### Listed records
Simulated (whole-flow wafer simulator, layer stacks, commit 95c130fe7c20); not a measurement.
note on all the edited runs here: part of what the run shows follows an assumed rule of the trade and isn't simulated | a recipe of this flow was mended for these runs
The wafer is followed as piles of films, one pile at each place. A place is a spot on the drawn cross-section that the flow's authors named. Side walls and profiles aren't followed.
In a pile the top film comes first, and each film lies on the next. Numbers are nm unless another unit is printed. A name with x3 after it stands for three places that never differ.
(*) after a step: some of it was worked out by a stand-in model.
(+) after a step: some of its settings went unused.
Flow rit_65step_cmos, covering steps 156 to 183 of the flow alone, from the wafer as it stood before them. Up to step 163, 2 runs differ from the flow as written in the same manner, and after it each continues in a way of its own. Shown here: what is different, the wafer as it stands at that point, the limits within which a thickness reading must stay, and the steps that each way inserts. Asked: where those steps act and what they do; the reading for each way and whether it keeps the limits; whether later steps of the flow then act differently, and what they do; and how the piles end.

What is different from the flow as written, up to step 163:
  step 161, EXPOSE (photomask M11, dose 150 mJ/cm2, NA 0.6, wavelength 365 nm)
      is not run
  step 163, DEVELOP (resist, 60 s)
######

Retype every line of the material exactly as given.

Simulated (whole-flow wafer simulator, layer stacks, commit 95c130fe7c20); not a measurement.
note on all the edited runs here: part of what the run shows follows an assumed rule of the trade and isn't simulated | a recipe of this flow was mended for these runs
The wafer is followed as piles of films, one pile at each place. A place is a spot on the drawn cross-section that the flow's authors named. Side walls and profiles aren't followed.
In a pile the top film comes first, and each film lies on the next. Numbers are nm unless another unit is printed. A name with x3 after it stands for three places that never differ.
(*) after a step: some of it was worked out by a stand-in model.
(+) after a step: some of its settings went unused.
Flow rit_65step_cmos, covering steps 156 to 183 of the flow alone, from the wafer as it stood before them. Up to step 163, 2 runs differ from the flow as written in the same manner, and after it each continues in a way of its own. Shown here: what is different, the wafer as it stands at that point, the limits within which a thickness reading must stay, and the steps that each way inserts. Asked: where those steps act and what they do; the reading for each way and whether it keeps the limits; whether later steps of the flow then act differently, and what they do; and how the piles end.

What is different from the flow as written, up to step 163:
  step 161, EXPOSE (photomask M11, dose 150 mJ/cm2, NA 0.6, wavelength 365 nm)
      is not run
  step 163, DEVELOP (resist, 60 s)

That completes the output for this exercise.